WORK REQUEST
The required output is every line from the beginning of the entries below through the line that includes "RECEIVE,material Si |", copied exactly.

'''
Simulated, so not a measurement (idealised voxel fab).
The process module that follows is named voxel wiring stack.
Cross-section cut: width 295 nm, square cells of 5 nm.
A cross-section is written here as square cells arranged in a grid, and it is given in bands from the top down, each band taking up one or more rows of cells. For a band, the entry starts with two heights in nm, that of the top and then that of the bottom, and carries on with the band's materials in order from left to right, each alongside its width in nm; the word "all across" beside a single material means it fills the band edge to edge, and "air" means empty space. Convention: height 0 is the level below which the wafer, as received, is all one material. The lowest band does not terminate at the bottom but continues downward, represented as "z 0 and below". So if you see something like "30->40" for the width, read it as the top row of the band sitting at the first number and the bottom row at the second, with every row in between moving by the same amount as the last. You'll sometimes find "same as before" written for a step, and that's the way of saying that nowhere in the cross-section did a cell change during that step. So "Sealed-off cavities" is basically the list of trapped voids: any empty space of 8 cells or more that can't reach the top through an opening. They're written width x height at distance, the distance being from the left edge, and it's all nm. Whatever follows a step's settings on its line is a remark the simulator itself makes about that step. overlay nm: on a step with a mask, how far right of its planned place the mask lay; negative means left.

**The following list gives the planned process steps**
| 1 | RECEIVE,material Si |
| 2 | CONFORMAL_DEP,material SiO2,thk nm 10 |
'''

ANSWER SECTION
Simulated, so not a measurement (idealised voxel fab).
The process module that follows is named voxel wiring stack.
Cross-section cut: width 295 nm, square cells of 5 nm.
A cross-section is written here as square cells arranged in a grid, and it is given in bands from the top down, each band taking up one or more rows of cells. For a band, the entry starts with two heights in nm, that of the top and then that of the bottom, and carries on with the band's materials in order from left to right, each alongside its width in nm; the word "all across" beside a single material means it fills the band edge to edge, and "air" means empty space. Convention: height 0 is the level below which the wafer, as received, is all one material. The lowest band does not terminate at the bottom but continues downward, represented as "z 0 and below". So if you see something like "30->40" for the width, read it as the top row of the band sitting at the first number and the bottom row at the second, with every row in between moving by the same amount as the last. You'll sometimes find "same as before" written for a step, and that's the way of saying that nowhere in the cross-section did a cell change during that step. So "Sealed-off cavities" is basically the list of trapped voids: any empty space of 8 cells or more that can't reach the top through an opening. They're written width x height at distance, the distance being from the left edge, and it's all nm. Whatever follows a step's settings on its line is a remark the simulator itself makes about that step. overlay nm: on a step with a mask, how far right of its planned place the mask lay; negative means left.

**The following list gives the planned process steps**
| 1 | RECEIVE,material Si |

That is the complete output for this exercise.